- Data extract
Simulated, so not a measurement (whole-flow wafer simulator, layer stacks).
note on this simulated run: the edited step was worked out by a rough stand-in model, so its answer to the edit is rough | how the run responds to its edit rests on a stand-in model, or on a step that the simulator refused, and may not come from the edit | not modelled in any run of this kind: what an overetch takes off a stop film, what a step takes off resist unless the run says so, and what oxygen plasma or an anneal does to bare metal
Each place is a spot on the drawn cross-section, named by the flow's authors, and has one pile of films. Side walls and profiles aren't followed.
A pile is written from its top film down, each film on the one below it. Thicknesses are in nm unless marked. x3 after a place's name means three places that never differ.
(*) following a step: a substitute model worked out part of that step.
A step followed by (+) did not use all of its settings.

- Required action
Without any alteration, repeat the entire listing.

- Task output
Simulated, so not a measurement (whole-flow wafer simulator, layer stacks).
note on this simulated run: the edited step was worked out by a rough stand-in model, so its answer to the edit is rough | how the run responds to its edit rests on a stand-in model, or on a step that the simulator refused, and may not come from the edit | not modelled in any run of this kind: what an overetch takes off a stop film, what a step takes off resist unless the run says so, and what oxygen plasma or an anneal does to bare metal
Each place is a spot on the drawn cross-section, named by the flow's authors, and has one pile of films. Side walls and profiles aren't followed.
A pile is written from its top film down, each film on the one below it. Thicknesses are in nm unless marked. x3 after a place's name means three places that never differ.
(*) following a step: a substitute model worked out part of that step.
A step followed by (+) did not use all of its settings.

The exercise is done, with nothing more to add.